Record excerpts
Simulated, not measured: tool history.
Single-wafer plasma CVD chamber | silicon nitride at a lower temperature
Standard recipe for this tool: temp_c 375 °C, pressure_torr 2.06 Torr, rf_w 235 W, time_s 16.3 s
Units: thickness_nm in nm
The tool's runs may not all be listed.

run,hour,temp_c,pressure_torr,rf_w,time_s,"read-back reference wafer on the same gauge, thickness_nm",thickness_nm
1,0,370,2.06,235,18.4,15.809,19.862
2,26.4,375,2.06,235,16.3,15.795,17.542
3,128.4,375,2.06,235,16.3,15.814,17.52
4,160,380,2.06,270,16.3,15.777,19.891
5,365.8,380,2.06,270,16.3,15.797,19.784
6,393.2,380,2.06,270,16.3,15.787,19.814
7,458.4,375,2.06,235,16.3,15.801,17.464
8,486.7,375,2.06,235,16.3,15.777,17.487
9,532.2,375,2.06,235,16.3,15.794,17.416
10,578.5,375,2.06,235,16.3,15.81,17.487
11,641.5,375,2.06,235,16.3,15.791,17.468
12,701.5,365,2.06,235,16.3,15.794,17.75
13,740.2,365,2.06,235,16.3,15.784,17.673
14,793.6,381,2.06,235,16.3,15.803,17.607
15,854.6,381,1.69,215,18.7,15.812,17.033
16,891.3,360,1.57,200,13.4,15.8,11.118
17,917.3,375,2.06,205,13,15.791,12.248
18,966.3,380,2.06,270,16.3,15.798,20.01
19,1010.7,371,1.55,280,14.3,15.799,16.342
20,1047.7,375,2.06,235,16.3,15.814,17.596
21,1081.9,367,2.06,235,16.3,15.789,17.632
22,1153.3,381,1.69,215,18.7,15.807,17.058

Assigned task
Line by line, set the records above down again exactly.

Answer space
Simulated, not measured: tool history.
Single-wafer plasma CVD chamber | silicon nitride at a lower temperature
Standard recipe for this tool: temp_c 375 °C, pressure_torr 2.06 Torr, rf_w 235 W, time_s 16.3 s
Units: thickness_nm in nm
The tool's runs may not all be listed.

run,hour,temp_c,pressure_torr,rf_w,time_s,"read-back reference wafer on the same gauge, thickness_nm",thickness_nm
1,0,370,2.06,235,18.4,15.809,19.862
2,26.4,375,2.06,235,16.3,15.795,17.542
3,128.4,375,2.06,235,16.3,15.814,17.52
4,160,380,2.06,270,16.3,15.777,19.891
5,365.8,380,2.06,270,16.3,15.797,19.784
6,393.2,380,2.06,270,16.3,15.787,19.814
7,458.4,375,2.06,235,16.3,15.801,17.464
8,486.7,375,2.06,235,16.3,15.777,17.487
9,532.2,375,2.06,235,16.3,15.794,17.416
10,578.5,375,2.06,235,16.3,15.81,17.487
11,641.5,375,2.06,235,16.3,15.791,17.468
12,701.5,365,2.06,235,16.3,15.794,17.75
13,740.2,365,2.06,235,16.3,15.784,17.673
14,793.6,381,2.06,235,16.3,15.803,17.607
15,854.6,381,1.69,215,18.7,15.812,17.033
16,891.3,360,1.57,200,13.4,15.8,11.118
17,917.3,375,2.06,205,13,15.791,12.248
18,966.3,380,2.06,270,16.3,15.798,20.01
19,1010.7,371,1.55,280,14.3,15.799,16.342
20,1047.7,375,2.06,235,16.3,15.814,17.596
21,1081.9,367,2.06,235,16.3,15.789,17.632
22,1153.3,381,1.69,215,18.7,15.807,17.058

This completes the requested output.